##### Provided material #####

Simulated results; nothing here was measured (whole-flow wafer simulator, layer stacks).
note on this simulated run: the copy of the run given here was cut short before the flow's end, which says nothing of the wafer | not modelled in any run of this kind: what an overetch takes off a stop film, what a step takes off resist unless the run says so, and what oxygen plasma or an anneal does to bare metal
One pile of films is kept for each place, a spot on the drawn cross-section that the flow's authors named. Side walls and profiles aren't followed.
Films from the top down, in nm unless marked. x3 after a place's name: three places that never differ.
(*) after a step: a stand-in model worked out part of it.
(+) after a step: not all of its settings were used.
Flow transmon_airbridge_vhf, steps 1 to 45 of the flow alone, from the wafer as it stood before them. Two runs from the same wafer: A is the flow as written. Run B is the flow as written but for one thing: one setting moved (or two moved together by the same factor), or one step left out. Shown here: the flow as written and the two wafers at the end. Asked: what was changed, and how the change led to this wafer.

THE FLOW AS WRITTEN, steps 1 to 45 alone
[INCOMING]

#####

◆ Activity
Copy out every record above exactly as written.

◆ Task output
Simulated results; nothing here was measured (whole-flow wafer simulator, layer stacks).
note on this simulated run: the copy of the run given here was cut short before the flow's end, which says nothing of the wafer | not modelled in any run of this kind: what an overetch takes off a stop film, what a step takes off resist unless the run says so, and what oxygen plasma or an anneal does to bare metal
One pile of films is kept for each place, a spot on the drawn cross-section that the flow's authors named. Side walls and profiles aren't followed.
Films from the top down, in nm unless marked. x3 after a place's name: three places that never differ.
(*) after a step: a stand-in model worked out part of it.
(+) after a step: not all of its settings were used.
Flow transmon_airbridge_vhf, steps 1 to 45 of the flow alone, from the wafer as it stood before them. Two runs from the same wafer: A is the flow as written. Run B is the flow as written but for one thing: one setting moved (or two moved together by the same factor), or one step left out. Shown here: the flow as written and the two wafers at the end. Asked: what was changed, and how the change led to this wafer.

THE FLOW AS WRITTEN, steps 1 to 45 alone
[INCOMING]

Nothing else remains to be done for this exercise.